***** DATA SHOWN *****

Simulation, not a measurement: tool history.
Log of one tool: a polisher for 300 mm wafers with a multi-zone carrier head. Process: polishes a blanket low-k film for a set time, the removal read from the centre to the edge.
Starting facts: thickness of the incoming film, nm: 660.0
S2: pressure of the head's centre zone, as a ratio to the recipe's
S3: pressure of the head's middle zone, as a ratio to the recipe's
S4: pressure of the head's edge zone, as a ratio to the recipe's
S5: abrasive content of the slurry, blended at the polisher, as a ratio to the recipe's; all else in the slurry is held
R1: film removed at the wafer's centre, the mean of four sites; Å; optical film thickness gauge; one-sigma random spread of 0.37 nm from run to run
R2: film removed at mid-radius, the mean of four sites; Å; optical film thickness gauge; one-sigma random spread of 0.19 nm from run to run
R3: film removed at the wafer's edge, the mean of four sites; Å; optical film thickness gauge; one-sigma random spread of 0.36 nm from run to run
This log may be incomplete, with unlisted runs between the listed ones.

*****

» **ACTIVITY**
Whatever appears in the data above should be set down again exactly.

» **RESPONSE BOX**
Simulation, not a measurement: tool history.
Log of one tool: a polisher for 300 mm wafers with a multi-zone carrier head. Process: polishes a blanket low-k film for a set time, the removal read from the centre to the edge.
Starting facts: thickness of the incoming film, nm: 660.0
S2: pressure of the head's centre zone, as a ratio to the recipe's
S3: pressure of the head's middle zone, as a ratio to the recipe's
S4: pressure of the head's edge zone, as a ratio to the recipe's
S5: abrasive content of the slurry, blended at the polisher, as a ratio to the recipe's; all else in the slurry is held
R1: film removed at the wafer's centre, the mean of four sites; Å; optical film thickness gauge; one-sigma random spread of 0.37 nm from run to run
R2: film removed at mid-radius, the mean of four sites; Å; optical film thickness gauge; one-sigma random spread of 0.19 nm from run to run
R3: film removed at the wafer's edge, the mean of four sites; Å; optical film thickness gauge; one-sigma random spread of 0.36 nm from run to run
This log may be incomplete, with unlisted runs between the listed ones.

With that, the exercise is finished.